# INFORMATION GIVEN
:::::

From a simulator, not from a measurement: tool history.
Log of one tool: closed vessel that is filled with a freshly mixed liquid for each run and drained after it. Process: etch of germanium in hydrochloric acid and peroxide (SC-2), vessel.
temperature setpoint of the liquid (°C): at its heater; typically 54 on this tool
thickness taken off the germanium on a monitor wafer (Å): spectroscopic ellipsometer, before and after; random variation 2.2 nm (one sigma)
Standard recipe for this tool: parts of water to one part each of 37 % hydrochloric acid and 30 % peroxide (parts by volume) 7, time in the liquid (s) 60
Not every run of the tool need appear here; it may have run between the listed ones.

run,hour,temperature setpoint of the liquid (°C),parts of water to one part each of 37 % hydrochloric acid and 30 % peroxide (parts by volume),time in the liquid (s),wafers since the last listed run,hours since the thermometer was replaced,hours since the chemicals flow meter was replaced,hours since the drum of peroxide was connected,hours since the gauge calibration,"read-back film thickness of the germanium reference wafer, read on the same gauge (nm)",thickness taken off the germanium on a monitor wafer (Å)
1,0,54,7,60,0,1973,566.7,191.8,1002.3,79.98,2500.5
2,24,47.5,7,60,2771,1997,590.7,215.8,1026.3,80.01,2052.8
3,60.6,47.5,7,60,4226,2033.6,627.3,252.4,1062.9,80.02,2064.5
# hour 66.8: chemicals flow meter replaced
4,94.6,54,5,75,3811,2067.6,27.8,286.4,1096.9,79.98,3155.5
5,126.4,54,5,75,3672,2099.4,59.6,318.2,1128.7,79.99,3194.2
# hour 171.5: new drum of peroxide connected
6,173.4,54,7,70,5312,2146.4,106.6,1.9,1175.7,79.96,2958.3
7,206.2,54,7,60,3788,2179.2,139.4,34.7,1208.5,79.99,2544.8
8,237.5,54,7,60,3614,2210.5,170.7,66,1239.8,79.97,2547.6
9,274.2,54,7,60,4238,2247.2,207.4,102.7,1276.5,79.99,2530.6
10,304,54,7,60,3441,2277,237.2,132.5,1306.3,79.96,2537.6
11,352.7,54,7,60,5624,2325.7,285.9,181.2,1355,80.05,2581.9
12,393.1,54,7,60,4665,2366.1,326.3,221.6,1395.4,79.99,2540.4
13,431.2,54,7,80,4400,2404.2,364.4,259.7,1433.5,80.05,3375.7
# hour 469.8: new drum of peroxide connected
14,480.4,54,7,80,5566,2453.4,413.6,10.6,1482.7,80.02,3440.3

:::::

# ASSIGNMENT
Would you please transcribe the lines above exactly, starting with the first line of the material and ending with the line that has "Not every run"?

# EXERCISE OUTPUT
From a simulator, not from a measurement: tool history.
Log of one tool: closed vessel that is filled with a freshly mixed liquid for each run and drained after it. Process: etch of germanium in hydrochloric acid and peroxide (SC-2), vessel.
temperature setpoint of the liquid (°C): at its heater; typically 54 on this tool
thickness taken off the germanium on a monitor wafer (Å): spectroscopic ellipsometer, before and after; random variation 2.2 nm (one sigma)
Standard recipe for this tool: parts of water to one part each of 37 % hydrochloric acid and 30 % peroxide (parts by volume) 7, time in the liquid (s) 60
Not every run of the tool need appear here; it may have run between the listed ones.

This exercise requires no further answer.